**ACTION ITEM**
Once the line with "## 1. WHAT IS WRONG" is found in the entries below, repeat it and each following line exactly, up to and including the line with "reading: developer_temp_C". Add no other lines.

**GIVEN ENTRIES**
======

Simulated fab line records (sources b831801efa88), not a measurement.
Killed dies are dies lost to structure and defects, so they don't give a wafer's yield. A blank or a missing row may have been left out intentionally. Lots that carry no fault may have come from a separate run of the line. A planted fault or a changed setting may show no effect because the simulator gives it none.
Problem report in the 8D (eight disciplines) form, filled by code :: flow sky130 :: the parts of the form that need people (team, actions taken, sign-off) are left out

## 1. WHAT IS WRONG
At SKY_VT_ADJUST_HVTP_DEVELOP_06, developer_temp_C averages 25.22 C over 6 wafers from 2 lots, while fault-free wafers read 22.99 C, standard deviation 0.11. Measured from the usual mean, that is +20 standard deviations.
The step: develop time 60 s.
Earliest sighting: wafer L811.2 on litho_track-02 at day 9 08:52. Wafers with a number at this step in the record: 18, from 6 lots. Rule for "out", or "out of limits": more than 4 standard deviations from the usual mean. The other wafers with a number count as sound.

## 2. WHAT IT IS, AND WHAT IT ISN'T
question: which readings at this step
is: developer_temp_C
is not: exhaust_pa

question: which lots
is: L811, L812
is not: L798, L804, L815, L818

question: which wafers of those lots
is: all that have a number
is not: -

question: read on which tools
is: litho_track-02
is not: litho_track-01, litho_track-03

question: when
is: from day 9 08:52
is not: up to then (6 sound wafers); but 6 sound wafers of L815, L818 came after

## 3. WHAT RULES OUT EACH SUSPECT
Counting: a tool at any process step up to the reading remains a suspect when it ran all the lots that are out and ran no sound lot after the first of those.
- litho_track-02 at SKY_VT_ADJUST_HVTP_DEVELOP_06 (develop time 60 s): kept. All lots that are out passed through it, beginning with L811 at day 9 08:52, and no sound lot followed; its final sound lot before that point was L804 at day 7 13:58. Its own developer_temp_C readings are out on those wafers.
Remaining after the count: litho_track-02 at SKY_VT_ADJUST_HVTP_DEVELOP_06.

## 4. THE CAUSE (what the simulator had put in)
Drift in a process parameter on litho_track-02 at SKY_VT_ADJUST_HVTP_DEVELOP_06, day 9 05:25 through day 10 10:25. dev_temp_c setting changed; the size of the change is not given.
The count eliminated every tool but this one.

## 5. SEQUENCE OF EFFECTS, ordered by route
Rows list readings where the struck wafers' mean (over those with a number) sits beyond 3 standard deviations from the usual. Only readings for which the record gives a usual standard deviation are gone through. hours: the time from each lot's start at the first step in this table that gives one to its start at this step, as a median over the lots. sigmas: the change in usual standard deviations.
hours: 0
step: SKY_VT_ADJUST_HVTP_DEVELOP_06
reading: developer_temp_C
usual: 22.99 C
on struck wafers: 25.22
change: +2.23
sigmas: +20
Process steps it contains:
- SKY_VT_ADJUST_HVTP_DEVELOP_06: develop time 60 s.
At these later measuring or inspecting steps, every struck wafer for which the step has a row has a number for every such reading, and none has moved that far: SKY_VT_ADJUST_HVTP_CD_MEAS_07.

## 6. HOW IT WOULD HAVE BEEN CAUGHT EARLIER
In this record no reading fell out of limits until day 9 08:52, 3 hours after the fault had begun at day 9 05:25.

======

**ANSWER SECTION**
## 1. WHAT IS WRONG
At SKY_VT_ADJUST_HVTP_DEVELOP_06, developer_temp_C averages 25.22 C over 6 wafers from 2 lots, while fault-free wafers read 22.99 C, standard deviation 0.11. Measured from the usual mean, that is +20 standard deviations.
The step: develop time 60 s.
Earliest sighting: wafer L811.2 on litho_track-02 at day 9 08:52. Wafers with a number at this step in the record: 18, from 6 lots. Rule for "out", or "out of limits": more than 4 standard deviations from the usual mean. The other wafers with a number count as sound.

## 2. WHAT IT IS, AND WHAT IT ISN'T
question: which readings at this step
is: developer_temp_C
is not: exhaust_pa

question: which lots
is: L811, L812
is not: L798, L804, L815, L818

question: which wafers of those lots
is: all that have a number
is not: -

question: read on which tools
is: litho_track-02
is not: litho_track-01, litho_track-03

question: when
is: from day 9 08:52
is not: up to then (6 sound wafers); but 6 sound wafers of L815, L818 came after

## 3. WHAT RULES OUT EACH SUSPECT
Counting: a tool at any process step up to the reading remains a suspect when it ran all the lots that are out and ran no sound lot after the first of those.
- litho_track-02 at SKY_VT_ADJUST_HVTP_DEVELOP_06 (develop time 60 s): kept. All lots that are out passed through it, beginning with L811 at day 9 08:52, and no sound lot followed; its final sound lot before that point was L804 at day 7 13:58. Its own developer_temp_C readings are out on those wafers.
Remaining after the count: litho_track-02 at SKY_VT_ADJUST_HVTP_DEVELOP_06.

## 4. THE CAUSE (what the simulator had put in)
Drift in a process parameter on litho_track-02 at SKY_VT_ADJUST_HVTP_DEVELOP_06, day 9 05:25 through day 10 10:25. dev_temp_c setting changed; the size of the change is not given.
The count eliminated every tool but this one.

## 5. SEQUENCE OF EFFECTS, ordered by route
Rows list readings where the struck wafers' mean (over those with a number) sits beyond 3 standard deviations from the usual. Only readings for which the record gives a usual standard deviation are gone through. hours: the time from each lot's start at the first step in this table that gives one to its start at this step, as a median over the lots. sigmas: the change in usual standard deviations.
hours: 0
step: SKY_VT_ADJUST_HVTP_DEVELOP_06
reading: developer_temp_C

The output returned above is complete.